| ACTIVITY |
Produce as output only the lines below starting at the line with "Shown: one place" and continuing through the line with "With the fault and", each one exactly as written.

| RECORD EXTRACTS |
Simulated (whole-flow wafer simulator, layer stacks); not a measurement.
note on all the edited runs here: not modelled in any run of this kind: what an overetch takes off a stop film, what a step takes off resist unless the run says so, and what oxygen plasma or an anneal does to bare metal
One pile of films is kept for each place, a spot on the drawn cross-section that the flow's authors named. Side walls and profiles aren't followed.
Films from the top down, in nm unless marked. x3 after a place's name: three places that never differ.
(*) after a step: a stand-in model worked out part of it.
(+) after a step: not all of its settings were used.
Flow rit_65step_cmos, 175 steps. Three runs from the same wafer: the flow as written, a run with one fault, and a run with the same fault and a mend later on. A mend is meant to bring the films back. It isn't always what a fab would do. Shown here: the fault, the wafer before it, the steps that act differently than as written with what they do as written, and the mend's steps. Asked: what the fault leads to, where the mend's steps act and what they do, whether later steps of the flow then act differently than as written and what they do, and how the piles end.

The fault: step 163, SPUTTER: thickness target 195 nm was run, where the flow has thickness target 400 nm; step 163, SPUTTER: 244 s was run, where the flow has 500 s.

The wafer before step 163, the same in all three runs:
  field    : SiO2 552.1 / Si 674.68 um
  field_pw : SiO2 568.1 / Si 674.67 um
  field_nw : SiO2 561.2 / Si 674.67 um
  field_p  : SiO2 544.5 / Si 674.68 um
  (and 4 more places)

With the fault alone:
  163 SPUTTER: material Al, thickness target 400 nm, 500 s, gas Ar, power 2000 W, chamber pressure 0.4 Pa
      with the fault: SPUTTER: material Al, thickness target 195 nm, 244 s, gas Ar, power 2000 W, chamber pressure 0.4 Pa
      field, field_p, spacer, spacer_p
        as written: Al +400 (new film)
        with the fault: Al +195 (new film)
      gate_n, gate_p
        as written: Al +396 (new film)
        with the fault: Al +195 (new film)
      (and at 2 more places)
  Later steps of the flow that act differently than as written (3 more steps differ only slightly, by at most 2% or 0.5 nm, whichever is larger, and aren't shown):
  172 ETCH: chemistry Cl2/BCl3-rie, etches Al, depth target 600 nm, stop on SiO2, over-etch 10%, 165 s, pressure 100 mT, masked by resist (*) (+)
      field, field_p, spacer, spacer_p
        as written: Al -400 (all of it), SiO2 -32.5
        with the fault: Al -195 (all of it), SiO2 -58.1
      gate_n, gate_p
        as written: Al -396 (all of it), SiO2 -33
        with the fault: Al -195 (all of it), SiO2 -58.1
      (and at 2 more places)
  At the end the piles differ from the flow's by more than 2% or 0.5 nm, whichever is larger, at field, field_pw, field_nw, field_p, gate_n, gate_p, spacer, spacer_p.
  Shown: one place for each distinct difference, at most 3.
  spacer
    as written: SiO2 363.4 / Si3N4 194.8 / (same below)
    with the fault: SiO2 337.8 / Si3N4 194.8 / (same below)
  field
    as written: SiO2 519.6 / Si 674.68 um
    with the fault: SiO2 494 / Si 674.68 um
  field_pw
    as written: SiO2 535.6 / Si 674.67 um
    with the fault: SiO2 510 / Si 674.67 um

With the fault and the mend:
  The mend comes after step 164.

| RESPONSE |
  Shown: one place for each distinct difference, at most 3.
  spacer
    as written: SiO2 363.4 / Si3N4 194.8 / (same below)
    with the fault: SiO2 337.8 / Si3N4 194.8 / (same below)
  field
    as written: SiO2 519.6 / Si 674.68 um
    with the fault: SiO2 494 / Si 674.68 um
  field_pw
    as written: SiO2 535.6 / Si 674.67 um
    with the fault: SiO2 510 / Si 674.67 um

With the fault and the mend:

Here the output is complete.